**Activity:** Please output the entries below exactly as they are.

**Information shown:**
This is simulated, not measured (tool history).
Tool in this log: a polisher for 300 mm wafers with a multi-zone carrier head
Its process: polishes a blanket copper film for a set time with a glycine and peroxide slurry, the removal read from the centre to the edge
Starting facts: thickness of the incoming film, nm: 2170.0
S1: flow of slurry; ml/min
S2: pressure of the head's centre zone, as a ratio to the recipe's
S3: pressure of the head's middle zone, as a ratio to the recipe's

**Exercise solution:**
This is simulated, not measured (tool history).
Tool in this log: a polisher for 300 mm wafers with a multi-zone carrier head
Its process: polishes a blanket copper film for a set time with a glycine and peroxide slurry, the removal read from the centre to the edge
Starting facts: thickness of the incoming film, nm: 2170.0
S1: flow of slurry; ml/min
S2: pressure of the head's centre zone, as a ratio to the recipe's
S3: pressure of the head's middle zone, as a ratio to the recipe's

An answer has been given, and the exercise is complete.